§ Requirement
Write the data below out again, with each line matching the original.

§ Dataset records
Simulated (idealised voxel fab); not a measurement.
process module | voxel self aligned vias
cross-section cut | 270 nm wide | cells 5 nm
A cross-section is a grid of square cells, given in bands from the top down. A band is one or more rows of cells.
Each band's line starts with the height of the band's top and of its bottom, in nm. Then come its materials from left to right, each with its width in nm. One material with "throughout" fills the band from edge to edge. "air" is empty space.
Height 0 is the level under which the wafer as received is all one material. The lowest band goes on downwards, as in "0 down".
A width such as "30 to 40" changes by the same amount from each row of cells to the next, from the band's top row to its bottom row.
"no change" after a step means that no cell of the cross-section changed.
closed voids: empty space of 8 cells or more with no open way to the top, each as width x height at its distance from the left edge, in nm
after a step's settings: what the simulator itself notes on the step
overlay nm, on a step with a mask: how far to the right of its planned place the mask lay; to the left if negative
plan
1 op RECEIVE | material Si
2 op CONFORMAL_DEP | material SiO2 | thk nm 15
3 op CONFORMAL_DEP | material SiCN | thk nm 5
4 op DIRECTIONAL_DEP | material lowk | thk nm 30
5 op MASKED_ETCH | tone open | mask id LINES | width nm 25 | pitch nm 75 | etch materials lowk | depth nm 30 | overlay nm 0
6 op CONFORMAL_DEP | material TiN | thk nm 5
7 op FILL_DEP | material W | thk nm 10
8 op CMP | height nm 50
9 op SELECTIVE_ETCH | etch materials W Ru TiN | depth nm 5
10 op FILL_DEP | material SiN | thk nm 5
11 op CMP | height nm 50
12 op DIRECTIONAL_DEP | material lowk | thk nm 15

§ Response area
Simulated (idealised voxel fab); not a measurement.
process module | voxel self aligned vias
cross-section cut | 270 nm wide | cells 5 nm
A cross-section is a grid of square cells, given in bands from the top down. A band is one or more rows of cells.
Each band's line starts with the height of the band's top and of its bottom, in nm. Then come its materials from left to right, each with its width in nm. One material with "throughout" fills the band from edge to edge. "air" is empty space.
Height 0 is the level under which the wafer as received is all one material. The lowest band goes on downwards, as in "0 down".
A width such as "30 to 40" changes by the same amount from each row of cells to the next, from the band's top row to its bottom row.
"no change" after a step means that no cell of the cross-section changed.
closed voids: empty space of 8 cells or more with no open way to the top, each as width x height at its distance from the left edge, in nm
after a step's settings: what the simulator itself notes on the step
overlay nm, on a step with a mask: how far to the right of its planned place the mask lay; to the left if negative
plan
1 op RECEIVE | material Si
2 op CONFORMAL_DEP | material SiO2 | thk nm 15
3 op CONFORMAL_DEP | material SiCN | thk nm 5
4 op DIRECTIONAL_DEP | material lowk | thk nm 30
5 op MASKED_ETCH | tone open | mask id LINES | width nm 25 | pitch nm 75 | etch materials lowk | depth nm 30 | overlay nm 0
6 op CONFORMAL_DEP | material TiN | thk nm 5
7 op FILL_DEP | material W | thk nm 10
8 op CMP | height nm 50
9 op SELECTIVE_ETCH | etch materials W Ru TiN | depth nm 5
10 op FILL_DEP | material SiN | thk nm 5
11 op CMP | height nm 50
12 op DIRECTIONAL_DEP | material lowk | thk nm 15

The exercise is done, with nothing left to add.